Give back exactly the lines of the material below that start at the line containing "step 19: op STRIP | etch materials resist" and end at the line containing "5, then air 65", and no others.

Segment Open

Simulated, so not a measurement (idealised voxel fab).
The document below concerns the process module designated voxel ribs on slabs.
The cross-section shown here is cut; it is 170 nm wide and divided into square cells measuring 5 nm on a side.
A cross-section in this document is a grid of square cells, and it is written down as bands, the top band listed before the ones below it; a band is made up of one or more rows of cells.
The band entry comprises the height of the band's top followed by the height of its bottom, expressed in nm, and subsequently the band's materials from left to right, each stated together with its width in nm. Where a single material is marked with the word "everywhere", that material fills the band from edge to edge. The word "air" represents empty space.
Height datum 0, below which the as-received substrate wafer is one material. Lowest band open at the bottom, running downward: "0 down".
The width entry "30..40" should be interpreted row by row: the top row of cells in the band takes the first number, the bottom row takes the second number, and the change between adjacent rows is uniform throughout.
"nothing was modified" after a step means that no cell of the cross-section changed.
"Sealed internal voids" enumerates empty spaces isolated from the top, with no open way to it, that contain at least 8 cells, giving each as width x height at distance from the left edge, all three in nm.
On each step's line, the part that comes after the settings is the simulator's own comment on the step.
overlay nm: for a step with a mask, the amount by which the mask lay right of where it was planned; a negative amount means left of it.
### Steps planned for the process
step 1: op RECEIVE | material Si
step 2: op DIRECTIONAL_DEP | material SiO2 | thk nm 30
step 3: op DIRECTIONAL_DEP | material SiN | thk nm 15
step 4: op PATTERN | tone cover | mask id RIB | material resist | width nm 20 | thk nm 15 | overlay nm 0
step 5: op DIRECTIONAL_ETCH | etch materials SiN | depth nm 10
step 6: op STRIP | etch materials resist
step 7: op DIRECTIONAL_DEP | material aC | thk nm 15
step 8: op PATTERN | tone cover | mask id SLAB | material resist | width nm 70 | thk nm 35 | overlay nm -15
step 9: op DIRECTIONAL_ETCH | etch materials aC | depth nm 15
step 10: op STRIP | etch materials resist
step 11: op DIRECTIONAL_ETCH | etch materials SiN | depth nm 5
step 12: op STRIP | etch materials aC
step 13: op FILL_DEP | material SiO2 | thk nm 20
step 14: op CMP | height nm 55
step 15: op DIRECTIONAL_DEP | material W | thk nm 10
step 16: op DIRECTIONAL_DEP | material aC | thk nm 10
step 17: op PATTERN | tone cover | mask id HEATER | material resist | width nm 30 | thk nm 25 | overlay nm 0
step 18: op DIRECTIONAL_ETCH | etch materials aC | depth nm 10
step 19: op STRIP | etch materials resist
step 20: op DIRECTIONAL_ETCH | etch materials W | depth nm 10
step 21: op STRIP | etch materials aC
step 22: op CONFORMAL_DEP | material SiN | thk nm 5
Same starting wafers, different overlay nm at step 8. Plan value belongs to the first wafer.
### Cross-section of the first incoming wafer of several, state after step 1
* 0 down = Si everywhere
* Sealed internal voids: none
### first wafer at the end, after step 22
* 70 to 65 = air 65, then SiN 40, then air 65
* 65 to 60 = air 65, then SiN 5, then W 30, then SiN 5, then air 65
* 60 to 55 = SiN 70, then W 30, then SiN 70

Segment Closed

**WRITTEN SOLUTION**.
step 19: op STRIP | etch materials resist
step 20: op DIRECTIONAL_ETCH | etch materials W | depth nm 10
step 21: op STRIP | etch materials aC
step 22: op CONFORMAL_DEP | material SiN | thk nm 5
Same starting wafers, different overlay nm at step 8. Plan value belongs to the first wafer.
### Cross-section of the first incoming wafer of several, state after step 1
* 0 down = Si everywhere
* Sealed internal voids: none
### first wafer at the end, after step 22
* 70 to 65 = air 65, then SiN 40, then air 65
* 65 to 60 = air 65, then SiN 5, then W 30, then SiN 5, then air 65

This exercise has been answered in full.